TASK ITEM => Exact repetition is the task: copy every entry below.

[EXCERPTED DATA Boundary: Start]

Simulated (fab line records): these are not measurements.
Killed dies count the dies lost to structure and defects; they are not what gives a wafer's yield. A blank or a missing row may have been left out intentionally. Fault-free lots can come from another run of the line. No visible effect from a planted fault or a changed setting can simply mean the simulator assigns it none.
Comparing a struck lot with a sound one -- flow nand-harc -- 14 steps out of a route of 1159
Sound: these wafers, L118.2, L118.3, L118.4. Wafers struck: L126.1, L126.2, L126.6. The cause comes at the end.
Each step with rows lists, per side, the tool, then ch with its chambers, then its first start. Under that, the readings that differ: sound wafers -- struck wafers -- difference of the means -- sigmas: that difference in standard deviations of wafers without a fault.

[EXCERPTED DATA Boundary: End]

WRITTEN ANSWER =>
Simulated (fab line records): these are not measurements.
Killed dies count the dies lost to structure and defects; they are not what gives a wafer's yield. A blank or a missing row may have been left out intentionally. Fault-free lots can come from another run of the line. No visible effect from a planted fault or a changed setting can simply mean the simulator assigns it none.
Comparing a struck lot with a sound one -- flow nand-harc -- 14 steps out of a route of 1159
Sound: these wafers, L118.2, L118.3, L118.4. Wafers struck: L126.1, L126.2, L126.6. The cause comes at the end.
Each step with rows lists, per side, the tool, then ch with its chambers, then its first start. Under that, the readings that differ: sound wafers -- struck wafers -- difference of the means -- sigmas: that difference in standard deviations of wafers without a fault.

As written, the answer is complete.